- WORK REQUEST -
Each entry, from beginning to end, is to be transcribed verbatim.

- DATA UNDER STUDY -
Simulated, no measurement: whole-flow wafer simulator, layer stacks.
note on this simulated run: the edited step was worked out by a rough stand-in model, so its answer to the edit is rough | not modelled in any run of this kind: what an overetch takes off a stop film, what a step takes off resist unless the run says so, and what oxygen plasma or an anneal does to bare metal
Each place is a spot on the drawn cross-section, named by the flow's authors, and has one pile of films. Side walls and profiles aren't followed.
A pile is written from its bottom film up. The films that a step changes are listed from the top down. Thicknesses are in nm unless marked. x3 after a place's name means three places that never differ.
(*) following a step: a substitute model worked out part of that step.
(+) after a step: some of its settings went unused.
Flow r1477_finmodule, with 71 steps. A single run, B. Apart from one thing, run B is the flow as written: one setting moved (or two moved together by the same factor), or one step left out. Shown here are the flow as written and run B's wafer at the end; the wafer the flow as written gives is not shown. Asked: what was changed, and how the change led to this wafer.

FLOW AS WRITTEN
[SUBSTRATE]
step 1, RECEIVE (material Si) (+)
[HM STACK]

- ANSWER SPACE -
Simulated, no measurement: whole-flow wafer simulator, layer stacks.
note on this simulated run: the edited step was worked out by a rough stand-in model, so its answer to the edit is rough | not modelled in any run of this kind: what an overetch takes off a stop film, what a step takes off resist unless the run says so, and what oxygen plasma or an anneal does to bare metal
Each place is a spot on the drawn cross-section, named by the flow's authors, and has one pile of films. Side walls and profiles aren't followed.
A pile is written from its bottom film up. The films that a step changes are listed from the top down. Thicknesses are in nm unless marked. x3 after a place's name means three places that never differ.
(*) following a step: a substitute model worked out part of that step.
(+) after a step: some of its settings went unused.
Flow r1477_finmodule, with 71 steps. A single run, B. Apart from one thing, run B is the flow as written: one setting moved (or two moved together by the same factor), or one step left out. Shown here are the flow as written and run B's wafer at the end; the wafer the flow as written gives is not shown. Asked: what was changed, and how the change led to this wafer.

FLOW AS WRITTEN
[SUBSTRATE]
step 1, RECEIVE (material Si) (+)
[HM STACK]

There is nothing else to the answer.